* _ACTIVITY_
Return the opening lines of the material, word for word. End with the line that contains "(material Si) |".

* _THE DATA_
########################################

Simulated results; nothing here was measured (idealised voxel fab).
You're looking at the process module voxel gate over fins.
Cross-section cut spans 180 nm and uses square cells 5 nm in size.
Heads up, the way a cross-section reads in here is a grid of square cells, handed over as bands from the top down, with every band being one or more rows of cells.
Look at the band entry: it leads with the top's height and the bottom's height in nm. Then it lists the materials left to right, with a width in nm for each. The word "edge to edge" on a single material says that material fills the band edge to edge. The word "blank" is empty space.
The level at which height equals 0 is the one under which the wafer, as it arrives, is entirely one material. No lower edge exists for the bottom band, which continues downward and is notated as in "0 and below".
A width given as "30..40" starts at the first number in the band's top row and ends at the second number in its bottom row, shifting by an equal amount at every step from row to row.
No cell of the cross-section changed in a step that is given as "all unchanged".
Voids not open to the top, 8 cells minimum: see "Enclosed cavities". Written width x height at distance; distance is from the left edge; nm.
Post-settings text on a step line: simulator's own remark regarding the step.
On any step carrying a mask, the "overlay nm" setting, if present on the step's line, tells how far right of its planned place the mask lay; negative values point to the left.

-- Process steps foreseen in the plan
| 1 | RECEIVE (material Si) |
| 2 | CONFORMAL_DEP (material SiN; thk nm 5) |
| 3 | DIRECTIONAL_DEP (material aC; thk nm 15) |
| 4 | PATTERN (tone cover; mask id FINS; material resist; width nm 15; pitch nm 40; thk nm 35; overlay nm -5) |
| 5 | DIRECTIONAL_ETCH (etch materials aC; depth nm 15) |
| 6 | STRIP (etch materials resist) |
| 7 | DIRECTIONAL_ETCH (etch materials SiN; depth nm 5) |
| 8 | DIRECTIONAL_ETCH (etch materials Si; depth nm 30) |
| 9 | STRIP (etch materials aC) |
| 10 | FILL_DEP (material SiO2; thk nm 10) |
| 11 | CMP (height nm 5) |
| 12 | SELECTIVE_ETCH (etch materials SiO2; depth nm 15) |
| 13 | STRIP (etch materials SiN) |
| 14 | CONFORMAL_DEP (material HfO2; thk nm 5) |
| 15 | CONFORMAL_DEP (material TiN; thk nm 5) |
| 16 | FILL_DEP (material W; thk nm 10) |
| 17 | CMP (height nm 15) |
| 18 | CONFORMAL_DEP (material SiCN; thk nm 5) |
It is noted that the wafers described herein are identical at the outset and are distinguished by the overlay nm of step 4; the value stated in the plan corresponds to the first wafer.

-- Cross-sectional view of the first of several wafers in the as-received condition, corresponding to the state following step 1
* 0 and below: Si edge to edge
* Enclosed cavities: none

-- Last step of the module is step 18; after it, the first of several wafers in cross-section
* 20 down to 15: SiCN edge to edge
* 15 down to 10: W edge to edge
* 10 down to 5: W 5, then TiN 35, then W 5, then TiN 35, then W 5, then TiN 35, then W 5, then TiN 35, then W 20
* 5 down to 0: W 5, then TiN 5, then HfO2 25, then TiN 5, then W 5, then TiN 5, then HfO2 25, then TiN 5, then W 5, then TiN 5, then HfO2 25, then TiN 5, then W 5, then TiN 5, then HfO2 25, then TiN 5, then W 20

########################################

* _REPLY_
Simulated results; nothing here was measured (idealised voxel fab).
You're looking at the process module voxel gate over fins.
Cross-section cut spans 180 nm and uses square cells 5 nm in size.
Heads up, the way a cross-section reads in here is a grid of square cells, handed over as bands from the top down, with every band being one or more rows of cells.
Look at the band entry: it leads with the top's height and the bottom's height in nm. Then it lists the materials left to right, with a width in nm for each. The word "edge to edge" on a single material says that material fills the band edge to edge. The word "blank" is empty space.
The level at which height equals 0 is the one under which the wafer, as it arrives, is entirely one material. No lower edge exists for the bottom band, which continues downward and is notated as in "0 and below".
A width given as "30..40" starts at the first number in the band's top row and ends at the second number in its bottom row, shifting by an equal amount at every step from row to row.
No cell of the cross-section changed in a step that is given as "all unchanged".
Voids not open to the top, 8 cells minimum: see "Enclosed cavities". Written width x height at distance; distance is from the left edge; nm.
Post-settings text on a step line: simulator's own remark regarding the step.
On any step carrying a mask, the "overlay nm" setting, if present on the step's line, tells how far right of its planned place the mask lay; negative values point to the left.

-- Process steps foreseen in the plan
| 1 | RECEIVE (material Si) |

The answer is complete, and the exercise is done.